**Assignment**.
From the entries that follow, reproduce exactly and only the lines from the line with "L093.3 | 11.9" to the line with "L095.2 | can't be placed: 0 or 3 or 2 | 2", endpoints included.

**Data for analysis**.
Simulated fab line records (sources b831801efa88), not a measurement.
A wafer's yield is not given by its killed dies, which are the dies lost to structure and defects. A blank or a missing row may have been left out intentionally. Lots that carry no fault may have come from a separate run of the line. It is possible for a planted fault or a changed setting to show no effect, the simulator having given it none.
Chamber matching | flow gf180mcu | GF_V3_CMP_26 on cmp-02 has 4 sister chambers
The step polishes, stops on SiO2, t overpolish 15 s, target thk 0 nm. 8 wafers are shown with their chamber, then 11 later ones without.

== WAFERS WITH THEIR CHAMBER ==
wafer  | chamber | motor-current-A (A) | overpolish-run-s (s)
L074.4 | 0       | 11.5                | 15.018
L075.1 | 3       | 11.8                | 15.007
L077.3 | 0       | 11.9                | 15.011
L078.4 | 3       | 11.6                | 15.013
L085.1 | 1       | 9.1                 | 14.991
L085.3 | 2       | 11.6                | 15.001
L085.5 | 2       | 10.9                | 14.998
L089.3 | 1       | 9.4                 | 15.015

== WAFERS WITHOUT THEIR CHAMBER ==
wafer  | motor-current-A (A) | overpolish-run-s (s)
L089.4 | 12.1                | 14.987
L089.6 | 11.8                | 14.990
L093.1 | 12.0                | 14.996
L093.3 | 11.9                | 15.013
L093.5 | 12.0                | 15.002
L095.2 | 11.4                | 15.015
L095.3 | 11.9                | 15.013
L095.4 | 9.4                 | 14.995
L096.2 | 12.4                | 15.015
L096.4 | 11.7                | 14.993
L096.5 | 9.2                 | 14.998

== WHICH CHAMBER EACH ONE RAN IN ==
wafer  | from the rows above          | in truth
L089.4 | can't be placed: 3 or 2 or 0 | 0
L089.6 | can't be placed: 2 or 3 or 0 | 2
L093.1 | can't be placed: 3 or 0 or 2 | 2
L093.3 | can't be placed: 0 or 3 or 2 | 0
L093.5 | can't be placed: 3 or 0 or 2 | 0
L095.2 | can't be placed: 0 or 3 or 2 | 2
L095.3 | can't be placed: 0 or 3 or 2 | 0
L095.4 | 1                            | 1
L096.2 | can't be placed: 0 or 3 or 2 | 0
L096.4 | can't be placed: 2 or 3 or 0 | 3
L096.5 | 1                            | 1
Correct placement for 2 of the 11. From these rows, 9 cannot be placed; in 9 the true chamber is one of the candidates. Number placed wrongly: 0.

**Exercise response**.
L093.3 | 11.9                | 15.013
L093.5 | 12.0                | 15.002
L095.2 | 11.4                | 15.015
L095.3 | 11.9                | 15.013
L095.4 | 9.4                 | 14.995
L096.2 | 12.4                | 15.015
L096.4 | 11.7                | 14.993
L096.5 | 9.2                 | 14.998

== WHICH CHAMBER EACH ONE RAN IN ==
wafer  | from the rows above          | in truth
L089.4 | can't be placed: 3 or 2 or 0 | 0
L089.6 | can't be placed: 2 or 3 or 0 | 2
L093.1 | can't be placed: 3 or 0 or 2 | 2
L093.3 | can't be placed: 0 or 3 or 2 | 0
L093.5 | can't be placed: 3 or 0 or 2 | 0
L095.2 | can't be placed: 0 or 3 or 2 | 2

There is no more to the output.